WORK INSTRUCTION
What is needed is a faithful copy of all the records.

RECORD EXCERPTS
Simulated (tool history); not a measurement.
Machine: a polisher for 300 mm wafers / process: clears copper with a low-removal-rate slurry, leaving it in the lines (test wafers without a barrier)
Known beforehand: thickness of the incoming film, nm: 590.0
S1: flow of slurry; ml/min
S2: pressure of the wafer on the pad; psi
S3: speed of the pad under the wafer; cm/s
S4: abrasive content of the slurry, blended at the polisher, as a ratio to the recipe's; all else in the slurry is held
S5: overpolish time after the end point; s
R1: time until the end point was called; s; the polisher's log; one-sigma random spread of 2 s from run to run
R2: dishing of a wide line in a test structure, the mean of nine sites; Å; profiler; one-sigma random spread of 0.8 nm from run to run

EXERCISE RESULT
Simulated (tool history); not a measurement.
Machine: a polisher for 300 mm wafers / process: clears copper with a low-removal-rate slurry, leaving it in the lines (test wafers without a barrier)
Known beforehand: thickness of the incoming film, nm: 590.0
S1: flow of slurry; ml/min
S2: pressure of the wafer on the pad; psi
S3: speed of the pad under the wafer; cm/s
S4: abrasive content of the slurry, blended at the polisher, as a ratio to the recipe's; all else in the slurry is held
S5: overpolish time after the end point; s
R1: time until the end point was called; s; the polisher's log; one-sigma random spread of 2 s from run to run
R2: dishing of a wide line in a test structure, the mean of nine sites; Å; profiler; one-sigma random spread of 0.8 nm from run to run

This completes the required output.